* [ACTIVITY]:
In the entries that follow, the first line to write out is the one containing "slurry_flow: flow of slurry; ml/min", and the last is the one containing "P1: polish blanket". Reproduce that stretch exactly, with nothing before or after it.

+ + + + + + +

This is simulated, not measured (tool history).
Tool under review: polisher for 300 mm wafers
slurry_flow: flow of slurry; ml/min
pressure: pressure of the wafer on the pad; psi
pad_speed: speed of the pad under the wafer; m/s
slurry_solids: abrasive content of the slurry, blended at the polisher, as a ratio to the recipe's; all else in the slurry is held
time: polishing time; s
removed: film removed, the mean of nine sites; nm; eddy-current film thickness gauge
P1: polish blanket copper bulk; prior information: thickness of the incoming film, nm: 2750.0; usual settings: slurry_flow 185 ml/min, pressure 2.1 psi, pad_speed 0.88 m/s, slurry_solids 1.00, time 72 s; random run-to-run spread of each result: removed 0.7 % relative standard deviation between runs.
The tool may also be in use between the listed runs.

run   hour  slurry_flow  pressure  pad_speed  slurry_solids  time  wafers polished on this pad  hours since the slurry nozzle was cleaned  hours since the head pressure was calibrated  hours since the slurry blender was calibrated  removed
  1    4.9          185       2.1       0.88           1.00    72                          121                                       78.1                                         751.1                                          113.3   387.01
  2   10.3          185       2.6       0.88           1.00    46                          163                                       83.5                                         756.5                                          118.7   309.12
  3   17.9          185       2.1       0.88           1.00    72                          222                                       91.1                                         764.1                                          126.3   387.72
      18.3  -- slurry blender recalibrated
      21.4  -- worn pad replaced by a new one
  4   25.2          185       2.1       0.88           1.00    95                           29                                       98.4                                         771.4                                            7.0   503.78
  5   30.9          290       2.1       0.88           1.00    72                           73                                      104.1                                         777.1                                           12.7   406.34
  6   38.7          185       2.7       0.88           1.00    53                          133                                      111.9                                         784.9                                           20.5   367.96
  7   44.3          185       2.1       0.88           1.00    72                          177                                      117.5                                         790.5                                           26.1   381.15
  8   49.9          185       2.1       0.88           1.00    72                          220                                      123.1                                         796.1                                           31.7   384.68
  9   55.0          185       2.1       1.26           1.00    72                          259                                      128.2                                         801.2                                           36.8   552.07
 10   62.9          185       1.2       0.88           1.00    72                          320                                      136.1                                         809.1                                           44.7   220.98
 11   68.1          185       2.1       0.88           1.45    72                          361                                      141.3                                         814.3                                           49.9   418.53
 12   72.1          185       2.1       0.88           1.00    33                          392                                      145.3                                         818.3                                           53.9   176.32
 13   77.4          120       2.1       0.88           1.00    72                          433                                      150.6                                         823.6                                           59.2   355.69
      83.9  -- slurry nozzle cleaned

+ + + + + + +

* [TASK SOLUTION]:
slurry_flow: flow of slurry; ml/min
pressure: pressure of the wafer on the pad; psi
pad_speed: speed of the pad under the wafer; m/s
slurry_solids: abrasive content of the slurry, blended at the polisher, as a ratio to the recipe's; all else in the slurry is held
time: polishing time; s
removed: film removed, the mean of nine sites; nm; eddy-current film thickness gauge
P1: polish blanket copper bulk; prior information: thickness of the incoming film, nm: 2750.0; usual settings: slurry_flow 185 ml/min, pressure 2.1 psi, pad_speed 0.88 m/s, slurry_solids 1.00, time 72 s; random run-to-run spread of each result: removed 0.7 % relative standard deviation between runs.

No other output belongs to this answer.